The lines to reproduce run from the first one below to the line containing "The cross-section on", both included. Reproduce them exactly and nothing else.

RAW DATA:
────

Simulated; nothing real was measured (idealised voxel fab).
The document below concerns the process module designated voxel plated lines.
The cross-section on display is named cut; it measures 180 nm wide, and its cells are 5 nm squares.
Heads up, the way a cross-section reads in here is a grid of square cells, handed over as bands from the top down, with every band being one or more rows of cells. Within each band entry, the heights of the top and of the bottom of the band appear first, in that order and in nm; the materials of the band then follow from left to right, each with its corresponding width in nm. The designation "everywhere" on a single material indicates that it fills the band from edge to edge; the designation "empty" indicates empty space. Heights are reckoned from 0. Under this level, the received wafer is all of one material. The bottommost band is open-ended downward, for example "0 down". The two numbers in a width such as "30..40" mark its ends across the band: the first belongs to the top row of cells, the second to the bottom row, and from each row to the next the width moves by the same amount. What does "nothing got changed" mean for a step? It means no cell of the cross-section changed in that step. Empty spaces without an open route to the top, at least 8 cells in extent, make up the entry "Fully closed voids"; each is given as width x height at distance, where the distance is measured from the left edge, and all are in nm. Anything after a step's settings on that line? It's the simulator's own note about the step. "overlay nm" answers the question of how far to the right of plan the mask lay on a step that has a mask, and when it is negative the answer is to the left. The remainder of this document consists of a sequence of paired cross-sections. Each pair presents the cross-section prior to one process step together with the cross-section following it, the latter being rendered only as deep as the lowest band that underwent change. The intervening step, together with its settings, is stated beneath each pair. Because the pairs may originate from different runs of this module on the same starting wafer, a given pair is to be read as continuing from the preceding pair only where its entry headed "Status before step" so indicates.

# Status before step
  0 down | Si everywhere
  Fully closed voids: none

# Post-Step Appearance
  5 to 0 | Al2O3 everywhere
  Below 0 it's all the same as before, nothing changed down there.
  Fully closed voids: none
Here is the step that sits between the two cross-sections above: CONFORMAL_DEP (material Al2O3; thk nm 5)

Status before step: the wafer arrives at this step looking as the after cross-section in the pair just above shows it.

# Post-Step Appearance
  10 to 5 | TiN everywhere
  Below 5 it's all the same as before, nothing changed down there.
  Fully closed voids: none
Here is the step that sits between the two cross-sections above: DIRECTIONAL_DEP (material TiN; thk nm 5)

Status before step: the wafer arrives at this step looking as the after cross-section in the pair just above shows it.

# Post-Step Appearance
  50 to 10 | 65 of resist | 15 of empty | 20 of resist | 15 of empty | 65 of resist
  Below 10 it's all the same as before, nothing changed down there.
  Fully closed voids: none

────

TASK OUTPUT:
Simulated; nothing real was measured (idealised voxel fab).
The document below concerns the process module designated voxel plated lines.
The cross-section on display is named cut; it measures 180 nm wide, and its cells are 5 nm squares.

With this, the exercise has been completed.